● DATA PROVIDED
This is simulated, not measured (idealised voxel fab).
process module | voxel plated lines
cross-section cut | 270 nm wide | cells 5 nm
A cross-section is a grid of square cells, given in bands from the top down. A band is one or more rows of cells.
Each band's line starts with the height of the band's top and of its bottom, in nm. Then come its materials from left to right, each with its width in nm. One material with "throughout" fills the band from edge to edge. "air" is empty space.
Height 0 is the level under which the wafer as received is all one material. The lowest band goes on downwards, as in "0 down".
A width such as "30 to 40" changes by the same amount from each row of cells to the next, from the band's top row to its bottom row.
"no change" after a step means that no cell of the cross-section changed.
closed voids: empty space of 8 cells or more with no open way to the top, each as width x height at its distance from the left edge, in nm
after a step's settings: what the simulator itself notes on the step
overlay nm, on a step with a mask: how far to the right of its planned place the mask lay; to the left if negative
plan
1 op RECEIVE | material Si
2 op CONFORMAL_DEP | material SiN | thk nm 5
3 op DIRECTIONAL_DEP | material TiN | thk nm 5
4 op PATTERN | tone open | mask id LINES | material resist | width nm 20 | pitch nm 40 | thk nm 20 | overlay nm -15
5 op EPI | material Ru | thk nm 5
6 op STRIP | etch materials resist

● ACTIVITY
Reproduce all the data exactly. Include every line.

● TASK SOLUTION
This is simulated, not measured (idealised voxel fab).
process module | voxel plated lines
cross-section cut | 270 nm wide | cells 5 nm
A cross-section is a grid of square cells, given in bands from the top down. A band is one or more rows of cells.
Each band's line starts with the height of the band's top and of its bottom, in nm. Then come its materials from left to right, each with its width in nm. One material with "throughout" fills the band from edge to edge. "air" is empty space.
Height 0 is the level under which the wafer as received is all one material. The lowest band goes on downwards, as in "0 down".
A width such as "30 to 40" changes by the same amount from each row of cells to the next, from the band's top row to its bottom row.
"no change" after a step means that no cell of the cross-section changed.
closed voids: empty space of 8 cells or more with no open way to the top, each as width x height at its distance from the left edge, in nm
after a step's settings: what the simulator itself notes on the step
overlay nm, on a step with a mask: how far to the right of its planned place the mask lay; to the left if negative
plan
1 op RECEIVE | material Si
2 op CONFORMAL_DEP | material SiN | thk nm 5
3 op DIRECTIONAL_DEP | material TiN | thk nm 5
4 op PATTERN | tone open | mask id LINES | material resist | width nm 20 | pitch nm 40 | thk nm 20 | overlay nm -15
5 op EPI | material Ru | thk nm 5
6 op STRIP | etch materials resist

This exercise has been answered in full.